(REQUIREMENT)
Copy the entries exactly, leaving out nothing.

(INPUT DATA)
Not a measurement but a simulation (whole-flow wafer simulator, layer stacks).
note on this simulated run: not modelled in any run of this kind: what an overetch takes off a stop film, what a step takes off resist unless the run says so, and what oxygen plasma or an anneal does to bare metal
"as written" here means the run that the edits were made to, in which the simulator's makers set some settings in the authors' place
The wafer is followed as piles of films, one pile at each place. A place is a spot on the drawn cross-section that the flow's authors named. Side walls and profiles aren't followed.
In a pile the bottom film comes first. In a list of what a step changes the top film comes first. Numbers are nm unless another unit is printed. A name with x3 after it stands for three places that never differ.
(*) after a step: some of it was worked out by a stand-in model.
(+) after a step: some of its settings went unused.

(ANSWER SECTION)
Not a measurement but a simulation (whole-flow wafer simulator, layer stacks).
note on this simulated run: not modelled in any run of this kind: what an overetch takes off a stop film, what a step takes off resist unless the run says so, and what oxygen plasma or an anneal does to bare metal
"as written" here means the run that the edits were made to, in which the simulator's makers set some settings in the authors' place
The wafer is followed as piles of films, one pile at each place. A place is a spot on the drawn cross-section that the flow's authors named. Side walls and profiles aren't followed.
In a pile the bottom film comes first. In a list of what a step changes the top film comes first. Numbers are nm unless another unit is printed. A name with x3 after it stands for three places that never differ.
(*) after a step: some of it was worked out by a stand-in model.
(+) after a step: some of its settings went unused.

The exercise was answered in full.